## Work task
All entries below are to be duplicated verbatim.

***** Data listing
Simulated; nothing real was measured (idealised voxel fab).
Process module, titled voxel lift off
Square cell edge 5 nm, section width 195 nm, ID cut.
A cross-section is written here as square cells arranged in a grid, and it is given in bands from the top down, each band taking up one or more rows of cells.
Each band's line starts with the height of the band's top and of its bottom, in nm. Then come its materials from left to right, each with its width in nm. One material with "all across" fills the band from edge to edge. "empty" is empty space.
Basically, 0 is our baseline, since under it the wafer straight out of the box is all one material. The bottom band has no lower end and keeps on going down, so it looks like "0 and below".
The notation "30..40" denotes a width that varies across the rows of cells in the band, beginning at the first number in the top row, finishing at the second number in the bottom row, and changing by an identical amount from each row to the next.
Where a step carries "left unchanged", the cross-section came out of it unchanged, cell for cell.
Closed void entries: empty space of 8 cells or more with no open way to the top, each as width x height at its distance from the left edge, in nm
**********

## Exercise answer
Simulated; nothing real was measured (idealised voxel fab).
Process module, titled voxel lift off
Square cell edge 5 nm, section width 195 nm, ID cut.
A cross-section is written here as square cells arranged in a grid, and it is given in bands from the top down, each band taking up one or more rows of cells.
Each band's line starts with the height of the band's top and of its bottom, in nm. Then come its materials from left to right, each with its width in nm. One material with "all across" fills the band from edge to edge. "empty" is empty space.
Basically, 0 is our baseline, since under it the wafer straight out of the box is all one material. The bottom band has no lower end and keeps on going down, so it looks like "0 and below".
The notation "30..40" denotes a width that varies across the rows of cells in the band, beginning at the first number in the top row, finishing at the second number in the bottom row, and changing by an identical amount from each row to the next.
Where a step carries "left unchanged", the cross-section came out of it unchanged, cell for cell.
Closed void entries: empty space of 8 cells or more with no open way to the top, each as width x height at its distance from the left edge, in nm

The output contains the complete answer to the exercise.